== Record set

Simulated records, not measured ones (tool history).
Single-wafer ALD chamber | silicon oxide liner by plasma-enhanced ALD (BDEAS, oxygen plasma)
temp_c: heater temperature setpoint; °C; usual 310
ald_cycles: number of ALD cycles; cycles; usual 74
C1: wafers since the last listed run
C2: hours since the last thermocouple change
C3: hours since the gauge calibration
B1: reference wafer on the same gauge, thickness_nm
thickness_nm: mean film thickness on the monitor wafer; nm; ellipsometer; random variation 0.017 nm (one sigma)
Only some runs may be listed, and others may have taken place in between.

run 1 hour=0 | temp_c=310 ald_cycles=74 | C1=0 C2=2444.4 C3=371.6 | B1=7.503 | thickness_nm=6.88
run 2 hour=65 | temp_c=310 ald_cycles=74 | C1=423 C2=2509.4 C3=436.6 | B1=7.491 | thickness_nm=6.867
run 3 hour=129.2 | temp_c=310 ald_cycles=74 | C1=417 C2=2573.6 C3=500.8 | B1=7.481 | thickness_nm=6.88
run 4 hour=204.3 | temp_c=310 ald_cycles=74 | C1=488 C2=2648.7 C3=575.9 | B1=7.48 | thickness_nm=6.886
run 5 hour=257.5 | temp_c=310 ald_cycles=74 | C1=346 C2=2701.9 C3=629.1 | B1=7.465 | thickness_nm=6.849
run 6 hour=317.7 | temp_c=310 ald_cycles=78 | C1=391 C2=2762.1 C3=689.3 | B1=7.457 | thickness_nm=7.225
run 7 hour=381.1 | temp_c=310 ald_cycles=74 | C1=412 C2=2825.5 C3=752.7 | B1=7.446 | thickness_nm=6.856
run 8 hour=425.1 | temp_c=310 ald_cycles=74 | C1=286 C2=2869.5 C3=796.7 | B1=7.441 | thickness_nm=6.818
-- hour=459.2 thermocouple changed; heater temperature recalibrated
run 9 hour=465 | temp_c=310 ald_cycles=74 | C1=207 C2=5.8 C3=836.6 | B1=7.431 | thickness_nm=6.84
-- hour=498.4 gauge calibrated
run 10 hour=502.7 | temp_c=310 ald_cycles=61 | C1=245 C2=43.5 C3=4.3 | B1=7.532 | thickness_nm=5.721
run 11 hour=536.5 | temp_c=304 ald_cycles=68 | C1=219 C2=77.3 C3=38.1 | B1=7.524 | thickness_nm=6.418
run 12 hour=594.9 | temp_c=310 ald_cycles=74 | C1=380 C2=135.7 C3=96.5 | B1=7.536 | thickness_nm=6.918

====

**Requirement**
Quote only the stretch of lines that starts the data above and ends with the line containing "run 8 hour=425.1", both included.

**Answer section**
Simulated records, not measured ones (tool history).
Single-wafer ALD chamber | silicon oxide liner by plasma-enhanced ALD (BDEAS, oxygen plasma)
temp_c: heater temperature setpoint; °C; usual 310
ald_cycles: number of ALD cycles; cycles; usual 74
C1: wafers since the last listed run
C2: hours since the last thermocouple change
C3: hours since the gauge calibration
B1: reference wafer on the same gauge, thickness_nm
thickness_nm: mean film thickness on the monitor wafer; nm; ellipsometer; random variation 0.017 nm (one sigma)
Only some runs may be listed, and others may have taken place in between.

run 1 hour=0 | temp_c=310 ald_cycles=74 | C1=0 C2=2444.4 C3=371.6 | B1=7.503 | thickness_nm=6.88
run 2 hour=65 | temp_c=310 ald_cycles=74 | C1=423 C2=2509.4 C3=436.6 | B1=7.491 | thickness_nm=6.867
run 3 hour=129.2 | temp_c=310 ald_cycles=74 | C1=417 C2=2573.6 C3=500.8 | B1=7.481 | thickness_nm=6.88
run 4 hour=204.3 | temp_c=310 ald_cycles=74 | C1=488 C2=2648.7 C3=575.9 | B1=7.48 | thickness_nm=6.886
run 5 hour=257.5 | temp_c=310 ald_cycles=74 | C1=346 C2=2701.9 C3=629.1 | B1=7.465 | thickness_nm=6.849
run 6 hour=317.7 | temp_c=310 ald_cycles=78 | C1=391 C2=2762.1 C3=689.3 | B1=7.457 | thickness_nm=7.225
run 7 hour=381.1 | temp_c=310 ald_cycles=74 | C1=412 C2=2825.5 C3=752.7 | B1=7.446 | thickness_nm=6.856
run 8 hour=425.1 | temp_c=310 ald_cycles=74 | C1=286 C2=2869.5 C3=796.7 | B1=7.441 | thickness_nm=6.818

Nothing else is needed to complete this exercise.